== EXTRACTED INFORMATION ==
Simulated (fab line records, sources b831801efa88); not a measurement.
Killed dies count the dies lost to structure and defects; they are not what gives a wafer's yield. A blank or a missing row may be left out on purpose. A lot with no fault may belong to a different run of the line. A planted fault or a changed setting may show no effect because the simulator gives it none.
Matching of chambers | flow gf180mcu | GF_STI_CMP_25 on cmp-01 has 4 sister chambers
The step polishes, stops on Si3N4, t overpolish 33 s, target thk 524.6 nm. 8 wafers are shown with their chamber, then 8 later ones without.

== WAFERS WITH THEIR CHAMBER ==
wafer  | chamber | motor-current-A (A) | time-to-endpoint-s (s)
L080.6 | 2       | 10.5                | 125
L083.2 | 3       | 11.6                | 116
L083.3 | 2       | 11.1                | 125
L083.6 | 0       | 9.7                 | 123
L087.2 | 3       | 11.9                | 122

== ASSIGNED TASK ==
Repeat each of the records exactly as written.

== TASK RESULT ==
Simulated (fab line records, sources b831801efa88); not a measurement.
Killed dies count the dies lost to structure and defects; they are not what gives a wafer's yield. A blank or a missing row may be left out on purpose. A lot with no fault may belong to a different run of the line. A planted fault or a changed setting may show no effect because the simulator gives it none.
Matching of chambers | flow gf180mcu | GF_STI_CMP_25 on cmp-01 has 4 sister chambers
The step polishes, stops on Si3N4, t overpolish 33 s, target thk 524.6 nm. 8 wafers are shown with their chamber, then 8 later ones without.

== WAFERS WITH THEIR CHAMBER ==
wafer  | chamber | motor-current-A (A) | time-to-endpoint-s (s)
L080.6 | 2       | 10.5                | 125
L083.2 | 3       | 11.6                | 116
L083.3 | 2       | 11.1                | 125
L083.6 | 0       | 9.7                 | 123
L087.2 | 3       | 11.9                | 122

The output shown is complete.